BRIEF:
The entries below should be output exactly as written.

DATA TO EXAMINE:
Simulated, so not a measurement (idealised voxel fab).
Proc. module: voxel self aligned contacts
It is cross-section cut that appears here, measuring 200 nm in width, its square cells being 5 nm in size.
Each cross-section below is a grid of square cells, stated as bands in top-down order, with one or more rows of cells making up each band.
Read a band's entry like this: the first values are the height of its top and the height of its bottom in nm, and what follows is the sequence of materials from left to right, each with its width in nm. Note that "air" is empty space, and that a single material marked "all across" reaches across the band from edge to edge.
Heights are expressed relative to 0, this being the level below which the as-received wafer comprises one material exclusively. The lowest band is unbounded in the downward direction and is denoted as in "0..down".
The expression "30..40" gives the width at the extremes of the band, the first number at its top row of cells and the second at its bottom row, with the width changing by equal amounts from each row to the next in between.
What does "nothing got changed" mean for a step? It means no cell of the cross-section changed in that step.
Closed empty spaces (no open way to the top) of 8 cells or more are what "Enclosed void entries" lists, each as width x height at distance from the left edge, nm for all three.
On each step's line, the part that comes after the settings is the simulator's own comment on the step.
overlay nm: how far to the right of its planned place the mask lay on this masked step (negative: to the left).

SOLUTION:
Simulated, so not a measurement (idealised voxel fab).
Proc. module: voxel self aligned contacts
It is cross-section cut that appears here, measuring 200 nm in width, its square cells being 5 nm in size.
Each cross-section below is a grid of square cells, stated as bands in top-down order, with one or more rows of cells making up each band.
Read a band's entry like this: the first values are the height of its top and the height of its bottom in nm, and what follows is the sequence of materials from left to right, each with its width in nm. Note that "air" is empty space, and that a single material marked "all across" reaches across the band from edge to edge.
Heights are expressed relative to 0, this being the level below which the as-received wafer comprises one material exclusively. The lowest band is unbounded in the downward direction and is denoted as in "0..down".
The expression "30..40" gives the width at the extremes of the band, the first number at its top row of cells and the second at its bottom row, with the width changing by equal amounts from each row to the next in between.
What does "nothing got changed" mean for a step? It means no cell of the cross-section changed in that step.
Closed empty spaces (no open way to the top) of 8 cells or more are what "Enclosed void entries" lists, each as width x height at distance from the left edge, nm for all three.
On each step's line, the part that comes after the settings is the simulator's own comment on the step.
overlay nm: how far to the right of its planned place the mask lay on this masked step (negative: to the left).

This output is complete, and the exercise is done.